==== Information provided

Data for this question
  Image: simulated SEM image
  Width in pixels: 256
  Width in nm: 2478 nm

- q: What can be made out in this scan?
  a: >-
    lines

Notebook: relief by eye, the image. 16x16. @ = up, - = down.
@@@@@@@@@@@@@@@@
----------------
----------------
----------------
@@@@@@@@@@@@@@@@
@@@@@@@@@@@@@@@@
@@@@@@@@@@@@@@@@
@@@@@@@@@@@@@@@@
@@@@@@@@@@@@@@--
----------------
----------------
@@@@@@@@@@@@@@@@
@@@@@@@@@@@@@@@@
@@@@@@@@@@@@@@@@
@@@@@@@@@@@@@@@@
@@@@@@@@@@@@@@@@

========

### Work item
Retype the entire listing word for word.

### Expected answer
Data for this question
  Image: simulated SEM image
  Width in pixels: 256
  Width in nm: 2478 nm

- q: What can be made out in this scan?
  a: >-
    lines

Notebook: relief by eye, the image. 16x16. @ = up, - = down.
@@@@@@@@@@@@@@@@
----------------
----------------
----------------
@@@@@@@@@@@@@@@@
@@@@@@@@@@@@@@@@
@@@@@@@@@@@@@@@@
@@@@@@@@@@@@@@@@
@@@@@@@@@@@@@@--
----------------
----------------
@@@@@@@@@@@@@@@@
@@@@@@@@@@@@@@@@
@@@@@@@@@@@@@@@@
@@@@@@@@@@@@@@@@
@@@@@@@@@@@@@@@@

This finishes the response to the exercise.